● ● ●

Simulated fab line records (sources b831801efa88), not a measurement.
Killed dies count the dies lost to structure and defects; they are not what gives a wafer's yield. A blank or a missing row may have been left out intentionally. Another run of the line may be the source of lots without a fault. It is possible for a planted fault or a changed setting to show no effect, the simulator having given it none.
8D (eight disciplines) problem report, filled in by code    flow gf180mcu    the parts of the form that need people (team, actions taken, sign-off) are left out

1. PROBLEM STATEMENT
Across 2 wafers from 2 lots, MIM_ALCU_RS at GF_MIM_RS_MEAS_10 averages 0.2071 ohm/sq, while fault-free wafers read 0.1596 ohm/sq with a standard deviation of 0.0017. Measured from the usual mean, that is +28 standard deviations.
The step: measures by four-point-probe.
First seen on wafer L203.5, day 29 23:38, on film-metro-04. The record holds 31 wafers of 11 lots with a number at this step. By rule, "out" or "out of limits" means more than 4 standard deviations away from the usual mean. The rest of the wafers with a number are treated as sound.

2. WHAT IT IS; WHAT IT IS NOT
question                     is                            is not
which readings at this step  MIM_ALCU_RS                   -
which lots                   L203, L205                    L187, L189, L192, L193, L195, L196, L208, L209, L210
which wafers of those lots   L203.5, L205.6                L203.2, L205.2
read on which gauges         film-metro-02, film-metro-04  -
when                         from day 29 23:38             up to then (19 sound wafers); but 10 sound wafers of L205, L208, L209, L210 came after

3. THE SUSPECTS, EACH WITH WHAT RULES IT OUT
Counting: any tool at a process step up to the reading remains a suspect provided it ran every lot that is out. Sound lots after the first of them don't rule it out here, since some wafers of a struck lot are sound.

● ● ●

Send back exactly the lines of the listing above starting at the one with "which readings at" and ending at the one with "3. THE SUSPECTS, EACH WITH WHAT RULES IT OUT", inclusive, and no others.

which readings at this step  MIM_ALCU_RS                   -
which lots                   L203, L205                    L187, L189, L192, L193, L195, L196, L208, L209, L210
which wafers of those lots   L203.5, L205.6                L203.2, L205.2
read on which gauges         film-metro-02, film-metro-04  -
when                         from day 29 23:38             up to then (19 sound wafers); but 10 sound wafers of L205, L208, L209, L210 came after

3. THE SUSPECTS, EACH WITH WHAT RULES IT OUT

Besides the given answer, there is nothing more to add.